Brief:
Your answer should be the lines below from the one with "- Rest of section, below 35: as before." to the one with "- Rest of section, below 50: as before.", both included, given again exactly and with nothing added.

Excerpted data:
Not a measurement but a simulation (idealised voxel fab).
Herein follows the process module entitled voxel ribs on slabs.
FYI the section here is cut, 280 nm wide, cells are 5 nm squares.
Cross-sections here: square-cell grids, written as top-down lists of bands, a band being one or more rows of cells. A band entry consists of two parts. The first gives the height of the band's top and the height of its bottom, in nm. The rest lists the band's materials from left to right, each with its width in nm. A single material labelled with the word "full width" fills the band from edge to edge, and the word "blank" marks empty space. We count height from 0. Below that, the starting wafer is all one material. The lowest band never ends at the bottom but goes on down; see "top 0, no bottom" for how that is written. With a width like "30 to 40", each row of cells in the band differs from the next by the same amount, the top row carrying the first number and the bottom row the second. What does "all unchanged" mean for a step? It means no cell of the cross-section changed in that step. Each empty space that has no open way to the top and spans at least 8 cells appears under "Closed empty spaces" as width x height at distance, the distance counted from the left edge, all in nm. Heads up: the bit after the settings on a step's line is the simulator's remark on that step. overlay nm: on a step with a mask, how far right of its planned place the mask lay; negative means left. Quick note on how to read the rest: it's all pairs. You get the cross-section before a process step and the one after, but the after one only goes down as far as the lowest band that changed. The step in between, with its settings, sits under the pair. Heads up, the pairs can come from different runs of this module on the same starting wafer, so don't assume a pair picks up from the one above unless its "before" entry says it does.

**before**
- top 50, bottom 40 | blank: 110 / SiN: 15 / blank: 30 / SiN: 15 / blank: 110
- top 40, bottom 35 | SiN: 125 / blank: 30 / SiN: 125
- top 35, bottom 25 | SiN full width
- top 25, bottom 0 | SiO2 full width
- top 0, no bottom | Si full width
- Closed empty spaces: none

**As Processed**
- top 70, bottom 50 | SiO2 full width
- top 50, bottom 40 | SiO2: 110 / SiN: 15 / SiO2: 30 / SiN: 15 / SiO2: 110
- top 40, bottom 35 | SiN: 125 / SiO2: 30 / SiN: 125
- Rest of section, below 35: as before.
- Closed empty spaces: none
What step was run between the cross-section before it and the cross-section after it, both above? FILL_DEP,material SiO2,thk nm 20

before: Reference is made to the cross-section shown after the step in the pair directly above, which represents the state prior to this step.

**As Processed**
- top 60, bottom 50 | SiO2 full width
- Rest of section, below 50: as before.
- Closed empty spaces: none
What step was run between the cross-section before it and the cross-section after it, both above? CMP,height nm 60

Exercise output:
- Rest of section, below 35: as before.
- Closed empty spaces: none
What step was run between the cross-section before it and the cross-section after it, both above? FILL_DEP,material SiO2,thk nm 20

before: Reference is made to the cross-section shown after the step in the pair directly above, which represents the state prior to this step.

**As Processed**
- top 60, bottom 50 | SiO2 full width
- Rest of section, below 50: as before.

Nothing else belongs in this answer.